■ Information provided ■
BEGIN
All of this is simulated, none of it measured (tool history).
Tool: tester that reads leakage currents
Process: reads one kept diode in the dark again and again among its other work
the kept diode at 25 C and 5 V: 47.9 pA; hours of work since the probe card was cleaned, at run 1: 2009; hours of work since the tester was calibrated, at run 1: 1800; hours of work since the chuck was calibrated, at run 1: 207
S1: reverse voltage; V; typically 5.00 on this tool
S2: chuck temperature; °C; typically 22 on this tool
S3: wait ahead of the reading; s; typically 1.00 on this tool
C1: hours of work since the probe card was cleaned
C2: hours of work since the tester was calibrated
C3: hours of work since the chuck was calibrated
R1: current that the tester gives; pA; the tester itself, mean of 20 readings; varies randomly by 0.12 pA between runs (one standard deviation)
END

■ Work order ■
Once you have read the data, reproduce all of it exactly.

■ Written answer ■
All of this is simulated, none of it measured (tool history).
Tool: tester that reads leakage currents
Process: reads one kept diode in the dark again and again among its other work
the kept diode at 25 C and 5 V: 47.9 pA; hours of work since the probe card was cleaned, at run 1: 2009; hours of work since the tester was calibrated, at run 1: 1800; hours of work since the chuck was calibrated, at run 1: 207
S1: reverse voltage; V; typically 5.00 on this tool
S2: chuck temperature; °C; typically 22 on this tool
S3: wait ahead of the reading; s; typically 1.00 on this tool
C1: hours of work since the probe card was cleaned
C2: hours of work since the tester was calibrated
C3: hours of work since the chuck was calibrated
R1: current that the tester gives; pA; the tester itself, mean of 20 readings; varies randomly by 0.12 pA between runs (one standard deviation)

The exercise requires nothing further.